(SOURCE DATA Opens)

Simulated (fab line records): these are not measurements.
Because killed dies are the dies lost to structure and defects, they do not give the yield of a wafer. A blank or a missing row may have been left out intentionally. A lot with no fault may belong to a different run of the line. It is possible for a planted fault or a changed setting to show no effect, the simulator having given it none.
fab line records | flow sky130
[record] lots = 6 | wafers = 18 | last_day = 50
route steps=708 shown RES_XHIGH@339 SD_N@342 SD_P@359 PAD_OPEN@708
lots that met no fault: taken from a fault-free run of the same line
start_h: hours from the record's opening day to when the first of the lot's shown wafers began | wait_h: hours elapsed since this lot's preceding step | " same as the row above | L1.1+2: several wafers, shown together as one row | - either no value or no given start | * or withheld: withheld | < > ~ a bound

(SOURCE DATA Closes)

#### WORK ORDER:
Begin with the first line of the data above and, please, print each line exactly until you have printed the line containing "lots that met"; print nothing else.

#### RESPONSE AREA:
Simulated (fab line records): these are not measurements.
Because killed dies are the dies lost to structure and defects, they do not give the yield of a wafer. A blank or a missing row may have been left out intentionally. A lot with no fault may belong to a different run of the line. It is possible for a planted fault or a changed setting to show no effect, the simulator having given it none.
fab line records | flow sky130
[record] lots = 6 | wafers = 18 | last_day = 50
route steps=708 shown RES_XHIGH@339 SD_N@342 SD_P@359 PAD_OPEN@708
lots that met no fault: taken from a fault-free run of the same line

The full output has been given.